Assignment. Transcribe the records below exactly, from their first line through the line containing "step 14, ETCH". Omit every line after it.

Input data.

======

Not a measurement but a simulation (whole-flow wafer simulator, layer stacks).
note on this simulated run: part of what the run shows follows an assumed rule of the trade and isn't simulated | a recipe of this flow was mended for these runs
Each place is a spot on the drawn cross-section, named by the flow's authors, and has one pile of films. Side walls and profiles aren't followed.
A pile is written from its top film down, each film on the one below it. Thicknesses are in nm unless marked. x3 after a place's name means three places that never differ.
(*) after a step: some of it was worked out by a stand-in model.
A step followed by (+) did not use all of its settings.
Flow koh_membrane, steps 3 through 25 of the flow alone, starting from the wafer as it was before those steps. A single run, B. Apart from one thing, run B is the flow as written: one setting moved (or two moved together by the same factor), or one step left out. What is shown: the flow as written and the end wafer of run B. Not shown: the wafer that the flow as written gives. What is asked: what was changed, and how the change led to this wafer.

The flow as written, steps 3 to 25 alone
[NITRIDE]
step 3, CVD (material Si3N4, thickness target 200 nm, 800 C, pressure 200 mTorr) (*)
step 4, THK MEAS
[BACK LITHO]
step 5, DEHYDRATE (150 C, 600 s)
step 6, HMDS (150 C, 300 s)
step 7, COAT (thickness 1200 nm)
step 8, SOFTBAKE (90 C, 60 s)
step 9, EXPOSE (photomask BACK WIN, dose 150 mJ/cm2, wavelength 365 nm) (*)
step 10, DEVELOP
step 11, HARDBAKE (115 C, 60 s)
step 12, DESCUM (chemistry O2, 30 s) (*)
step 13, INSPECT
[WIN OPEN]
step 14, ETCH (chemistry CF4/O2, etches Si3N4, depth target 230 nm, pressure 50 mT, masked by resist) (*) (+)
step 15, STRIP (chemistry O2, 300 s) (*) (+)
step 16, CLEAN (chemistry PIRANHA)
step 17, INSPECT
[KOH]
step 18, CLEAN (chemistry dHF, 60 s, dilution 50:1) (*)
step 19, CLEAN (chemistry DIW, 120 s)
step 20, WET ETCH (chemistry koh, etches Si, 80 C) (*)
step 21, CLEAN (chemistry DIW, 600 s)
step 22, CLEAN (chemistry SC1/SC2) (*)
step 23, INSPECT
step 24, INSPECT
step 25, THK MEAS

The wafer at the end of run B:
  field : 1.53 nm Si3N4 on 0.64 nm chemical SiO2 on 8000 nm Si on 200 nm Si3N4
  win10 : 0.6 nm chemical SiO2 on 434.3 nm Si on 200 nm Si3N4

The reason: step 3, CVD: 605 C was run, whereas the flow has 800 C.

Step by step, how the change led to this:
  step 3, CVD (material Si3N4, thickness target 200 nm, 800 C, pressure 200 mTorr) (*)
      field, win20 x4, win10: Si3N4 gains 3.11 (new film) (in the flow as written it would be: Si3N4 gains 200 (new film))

======

Reply.
Not a measurement but a simulation (whole-flow wafer simulator, layer stacks).
note on this simulated run: part of what the run shows follows an assumed rule of the trade and isn't simulated | a recipe of this flow was mended for these runs
Each place is a spot on the drawn cross-section, named by the flow's authors, and has one pile of films. Side walls and profiles aren't followed.
A pile is written from its top film down, each film on the one below it. Thicknesses are in nm unless marked. x3 after a place's name means three places that never differ.
(*) after a step: some of it was worked out by a stand-in model.
A step followed by (+) did not use all of its settings.
Flow koh_membrane, steps 3 through 25 of the flow alone, starting from the wafer as it was before those steps. A single run, B. Apart from one thing, run B is the flow as written: one setting moved (or two moved together by the same factor), or one step left out. What is shown: the flow as written and the end wafer of run B. Not shown: the wafer that the flow as written gives. What is asked: what was changed, and how the change led to this wafer.

The flow as written, steps 3 to 25 alone
[NITRIDE]
step 3, CVD (material Si3N4, thickness target 200 nm, 800 C, pressure 200 mTorr) (*)
step 4, THK MEAS
[BACK LITHO]
step 5, DEHYDRATE (150 C, 600 s)
step 6, HMDS (150 C, 300 s)
step 7, COAT (thickness 1200 nm)
step 8, SOFTBAKE (90 C, 60 s)
step 9, EXPOSE (photomask BACK WIN, dose 150 mJ/cm2, wavelength 365 nm) (*)
step 10, DEVELOP
step 11, HARDBAKE (115 C, 60 s)
step 12, DESCUM (chemistry O2, 30 s) (*)
step 13, INSPECT
[WIN OPEN]
step 14, ETCH (chemistry CF4/O2, etches Si3N4, depth target 230 nm, pressure 50 mT, masked by resist) (*) (+)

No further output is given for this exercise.